Work order:
The lines from the start of the data through the line with "S3: speed of the pad under the wafer; cm/s" are to be returned verbatim; all later lines are to be omitted.

Supplied information:
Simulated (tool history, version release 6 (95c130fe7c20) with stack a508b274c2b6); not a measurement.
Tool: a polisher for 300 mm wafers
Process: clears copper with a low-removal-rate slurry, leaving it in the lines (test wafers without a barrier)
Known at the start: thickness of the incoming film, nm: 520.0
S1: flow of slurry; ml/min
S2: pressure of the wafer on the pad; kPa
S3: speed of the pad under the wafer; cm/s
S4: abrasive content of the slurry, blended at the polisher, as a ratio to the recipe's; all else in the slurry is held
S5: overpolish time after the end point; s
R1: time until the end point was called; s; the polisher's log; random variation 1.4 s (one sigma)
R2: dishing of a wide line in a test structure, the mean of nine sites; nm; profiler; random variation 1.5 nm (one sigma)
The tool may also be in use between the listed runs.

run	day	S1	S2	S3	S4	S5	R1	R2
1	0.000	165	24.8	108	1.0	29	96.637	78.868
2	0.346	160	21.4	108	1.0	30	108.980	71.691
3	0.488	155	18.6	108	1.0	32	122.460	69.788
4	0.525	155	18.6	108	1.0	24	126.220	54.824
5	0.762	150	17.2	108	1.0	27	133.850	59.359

Response box:
Simulated (tool history, version release 6 (95c130fe7c20) with stack a508b274c2b6); not a measurement.
Tool: a polisher for 300 mm wafers
Process: clears copper with a low-removal-rate slurry, leaving it in the lines (test wafers without a barrier)
Known at the start: thickness of the incoming film, nm: 520.0
S1: flow of slurry; ml/min
S2: pressure of the wafer on the pad; kPa
S3: speed of the pad under the wafer; cm/s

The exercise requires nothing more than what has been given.